Segment Start: SOURCE INFORMATION
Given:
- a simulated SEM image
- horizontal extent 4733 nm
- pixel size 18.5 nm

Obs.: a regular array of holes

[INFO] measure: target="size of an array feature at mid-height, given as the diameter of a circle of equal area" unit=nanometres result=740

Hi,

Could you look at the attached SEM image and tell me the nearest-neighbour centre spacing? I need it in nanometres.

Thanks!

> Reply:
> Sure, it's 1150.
Segment End: SOURCE INFORMATION

TASK ITEM
A complete, exact repeat of the records is the required answer.

ANSWER AREA
Given:
- a simulated SEM image
- horizontal extent 4733 nm
- pixel size 18.5 nm

Obs.: a regular array of holes

[INFO] measure: target="size of an array feature at mid-height, given as the diameter of a circle of equal area" unit=nanometres result=740

Hi,

Could you look at the attached SEM image and tell me the nearest-neighbour centre spacing? I need it in nanometres.

Thanks!

> Reply:
> Sure, it's 1150.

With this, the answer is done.